— Assignment —
Nothing beyond the line containing "S2: pressure of" should be printed; print each line exactly from the first line of the listing below through it.

— Dataset extract —
= Beginning of Section =

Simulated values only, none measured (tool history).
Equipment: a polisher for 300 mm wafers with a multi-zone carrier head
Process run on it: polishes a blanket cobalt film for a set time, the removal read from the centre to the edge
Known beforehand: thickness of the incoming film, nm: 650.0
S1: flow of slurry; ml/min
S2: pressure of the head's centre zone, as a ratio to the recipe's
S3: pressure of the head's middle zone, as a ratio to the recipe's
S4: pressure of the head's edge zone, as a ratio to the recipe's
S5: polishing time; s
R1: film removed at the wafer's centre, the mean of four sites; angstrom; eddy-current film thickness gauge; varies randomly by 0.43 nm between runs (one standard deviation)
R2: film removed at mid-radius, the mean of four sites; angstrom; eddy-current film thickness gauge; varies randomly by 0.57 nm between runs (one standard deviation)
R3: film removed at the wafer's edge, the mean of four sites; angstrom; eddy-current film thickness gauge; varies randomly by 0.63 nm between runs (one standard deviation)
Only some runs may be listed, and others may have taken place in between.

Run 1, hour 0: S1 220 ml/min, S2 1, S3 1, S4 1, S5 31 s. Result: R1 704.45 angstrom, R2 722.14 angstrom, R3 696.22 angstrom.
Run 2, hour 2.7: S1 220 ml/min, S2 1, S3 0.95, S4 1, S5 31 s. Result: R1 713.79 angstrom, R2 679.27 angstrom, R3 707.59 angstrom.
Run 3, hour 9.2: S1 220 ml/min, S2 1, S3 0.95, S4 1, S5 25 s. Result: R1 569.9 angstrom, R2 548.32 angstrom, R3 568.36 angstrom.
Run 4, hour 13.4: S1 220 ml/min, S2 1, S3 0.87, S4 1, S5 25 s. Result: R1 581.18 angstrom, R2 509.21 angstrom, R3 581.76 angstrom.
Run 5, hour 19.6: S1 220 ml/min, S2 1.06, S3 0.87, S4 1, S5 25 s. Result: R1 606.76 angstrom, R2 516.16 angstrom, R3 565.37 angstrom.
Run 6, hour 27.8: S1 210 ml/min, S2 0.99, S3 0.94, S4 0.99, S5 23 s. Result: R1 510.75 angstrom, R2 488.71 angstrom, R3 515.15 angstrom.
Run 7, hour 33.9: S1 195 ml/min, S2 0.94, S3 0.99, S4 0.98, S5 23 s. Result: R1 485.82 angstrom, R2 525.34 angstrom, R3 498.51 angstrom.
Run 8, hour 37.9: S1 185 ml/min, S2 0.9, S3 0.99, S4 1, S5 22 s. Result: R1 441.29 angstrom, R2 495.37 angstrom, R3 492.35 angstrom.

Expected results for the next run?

= End of Section =

— Written response —
Simulated values only, none measured (tool history).
Equipment: a polisher for 300 mm wafers with a multi-zone carrier head
Process run on it: polishes a blanket cobalt film for a set time, the removal read from the centre to the edge
Known beforehand: thickness of the incoming film, nm: 650.0
S1: flow of slurry; ml/min
S2: pressure of the head's centre zone, as a ratio to the recipe's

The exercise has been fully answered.